* WORK REQUEST *
The records should be restated exactly from their first line through the line with "A cross-section is" in it.

--- DATASET EXTRACT Enclosed Below ---

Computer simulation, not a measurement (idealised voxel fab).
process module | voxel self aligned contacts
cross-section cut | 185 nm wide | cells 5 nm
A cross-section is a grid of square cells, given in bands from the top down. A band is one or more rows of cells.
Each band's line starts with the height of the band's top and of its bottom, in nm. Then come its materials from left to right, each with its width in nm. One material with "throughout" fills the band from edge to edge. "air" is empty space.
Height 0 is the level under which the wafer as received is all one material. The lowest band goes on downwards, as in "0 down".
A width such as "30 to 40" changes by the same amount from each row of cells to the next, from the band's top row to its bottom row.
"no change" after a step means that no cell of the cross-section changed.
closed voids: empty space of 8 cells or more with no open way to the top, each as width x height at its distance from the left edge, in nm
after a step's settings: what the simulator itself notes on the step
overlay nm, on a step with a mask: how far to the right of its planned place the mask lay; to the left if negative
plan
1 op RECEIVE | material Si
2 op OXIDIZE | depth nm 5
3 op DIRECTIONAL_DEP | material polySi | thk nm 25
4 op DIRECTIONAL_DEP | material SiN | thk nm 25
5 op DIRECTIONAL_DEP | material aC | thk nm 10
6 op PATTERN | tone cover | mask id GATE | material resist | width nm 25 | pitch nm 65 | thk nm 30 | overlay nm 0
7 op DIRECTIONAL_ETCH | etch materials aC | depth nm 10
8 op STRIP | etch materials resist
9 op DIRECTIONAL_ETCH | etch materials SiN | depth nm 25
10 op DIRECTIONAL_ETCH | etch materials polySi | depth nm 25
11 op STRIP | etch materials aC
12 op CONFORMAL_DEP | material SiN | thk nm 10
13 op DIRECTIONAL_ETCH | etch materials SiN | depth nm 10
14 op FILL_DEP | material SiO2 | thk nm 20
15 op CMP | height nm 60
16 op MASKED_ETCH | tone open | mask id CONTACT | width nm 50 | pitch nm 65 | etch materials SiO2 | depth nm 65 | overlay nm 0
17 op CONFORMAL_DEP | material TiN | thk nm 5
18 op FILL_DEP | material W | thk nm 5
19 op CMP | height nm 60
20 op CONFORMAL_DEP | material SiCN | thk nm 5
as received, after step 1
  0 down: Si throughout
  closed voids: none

--- End of Enclosed DATASET EXTRACT ---

* TASK RESULT *
Computer simulation, not a measurement (idealised voxel fab).
process module | voxel self aligned contacts
cross-section cut | 185 nm wide | cells 5 nm
A cross-section is a grid of square cells, given in bands from the top down. A band is one or more rows of cells.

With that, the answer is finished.